• [Action item]: Quote, with no changes, the lines that run from the top of the material to the line with "The cross-section shown", both included.

• [Dataset excerpts]:
════════════════
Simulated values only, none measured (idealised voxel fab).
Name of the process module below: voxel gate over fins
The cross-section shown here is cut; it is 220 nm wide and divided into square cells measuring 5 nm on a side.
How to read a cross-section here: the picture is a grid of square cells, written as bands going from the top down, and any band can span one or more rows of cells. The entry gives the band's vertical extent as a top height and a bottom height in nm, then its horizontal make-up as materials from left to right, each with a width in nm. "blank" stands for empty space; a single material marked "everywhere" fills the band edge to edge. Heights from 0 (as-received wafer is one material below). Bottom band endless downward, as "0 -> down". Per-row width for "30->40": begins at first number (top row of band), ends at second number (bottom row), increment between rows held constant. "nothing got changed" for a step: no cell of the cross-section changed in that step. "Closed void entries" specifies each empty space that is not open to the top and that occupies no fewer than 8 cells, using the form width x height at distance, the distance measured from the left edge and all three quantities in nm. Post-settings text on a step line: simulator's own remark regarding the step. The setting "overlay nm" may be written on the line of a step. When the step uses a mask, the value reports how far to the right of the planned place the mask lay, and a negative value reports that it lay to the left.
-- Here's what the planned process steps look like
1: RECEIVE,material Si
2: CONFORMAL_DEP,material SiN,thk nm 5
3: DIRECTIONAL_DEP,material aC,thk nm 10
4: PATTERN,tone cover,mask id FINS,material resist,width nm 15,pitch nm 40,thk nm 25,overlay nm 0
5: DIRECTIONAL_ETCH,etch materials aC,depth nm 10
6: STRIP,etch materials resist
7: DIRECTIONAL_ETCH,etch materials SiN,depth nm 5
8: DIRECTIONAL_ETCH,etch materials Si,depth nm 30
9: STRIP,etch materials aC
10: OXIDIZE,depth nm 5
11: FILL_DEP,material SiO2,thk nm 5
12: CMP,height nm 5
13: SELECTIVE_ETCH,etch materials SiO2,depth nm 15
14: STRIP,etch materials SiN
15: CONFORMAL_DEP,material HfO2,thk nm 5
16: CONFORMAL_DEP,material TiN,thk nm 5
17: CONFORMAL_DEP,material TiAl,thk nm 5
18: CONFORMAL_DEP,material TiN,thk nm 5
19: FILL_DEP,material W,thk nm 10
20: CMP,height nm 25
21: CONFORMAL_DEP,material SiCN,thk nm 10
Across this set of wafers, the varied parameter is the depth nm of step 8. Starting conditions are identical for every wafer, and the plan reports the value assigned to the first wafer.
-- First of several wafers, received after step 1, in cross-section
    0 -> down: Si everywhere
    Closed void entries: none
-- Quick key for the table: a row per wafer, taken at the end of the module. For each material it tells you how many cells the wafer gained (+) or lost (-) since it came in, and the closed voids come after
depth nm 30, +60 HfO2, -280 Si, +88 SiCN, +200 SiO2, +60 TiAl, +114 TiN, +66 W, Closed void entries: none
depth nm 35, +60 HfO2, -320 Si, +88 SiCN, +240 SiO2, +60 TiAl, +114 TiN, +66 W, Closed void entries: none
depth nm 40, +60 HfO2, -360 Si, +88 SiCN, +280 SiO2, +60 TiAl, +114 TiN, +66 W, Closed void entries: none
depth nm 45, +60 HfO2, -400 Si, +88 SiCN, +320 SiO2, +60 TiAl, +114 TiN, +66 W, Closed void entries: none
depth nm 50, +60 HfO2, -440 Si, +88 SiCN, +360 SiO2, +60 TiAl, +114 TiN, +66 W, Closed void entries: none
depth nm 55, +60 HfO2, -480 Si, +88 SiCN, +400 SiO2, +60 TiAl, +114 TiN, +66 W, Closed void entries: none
════════════════

• [Exercise solution]:
Simulated values only, none measured (idealised voxel fab).
Name of the process module below: voxel gate over fins
The cross-section shown here is cut; it is 220 nm wide and divided into square cells measuring 5 nm on a side.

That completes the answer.